Activity: Keep only the lines from the top of the listing through the one with "[status] finished", and reproduce them unaltered.

Data for review:
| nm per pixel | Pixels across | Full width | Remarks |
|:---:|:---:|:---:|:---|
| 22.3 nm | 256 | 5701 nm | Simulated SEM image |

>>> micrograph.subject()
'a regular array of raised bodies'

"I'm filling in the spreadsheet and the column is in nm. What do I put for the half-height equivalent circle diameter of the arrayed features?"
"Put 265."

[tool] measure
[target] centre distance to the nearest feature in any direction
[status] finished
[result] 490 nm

Reply:
| nm per pixel | Pixels across | Full width | Remarks |
|:---:|:---:|:---:|:---|
| 22.3 nm | 256 | 5701 nm | Simulated SEM image |

>>> micrograph.subject()
'a regular array of raised bodies'

"I'm filling in the spreadsheet and the column is in nm. What do I put for the half-height equivalent circle diameter of the arrayed features?"
"Put 265."

[tool] measure
[target] centre distance to the nearest feature in any direction
[status] finished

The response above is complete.